**Work request**
In the listing below, print exactly the lines from the first through the one that contains "Process module in".

*** Raw data ***
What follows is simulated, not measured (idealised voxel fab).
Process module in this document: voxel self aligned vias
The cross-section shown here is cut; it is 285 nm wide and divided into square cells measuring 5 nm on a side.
***

**Response area**
What follows is simulated, not measured (idealised voxel fab).
Process module in this document: voxel self aligned vias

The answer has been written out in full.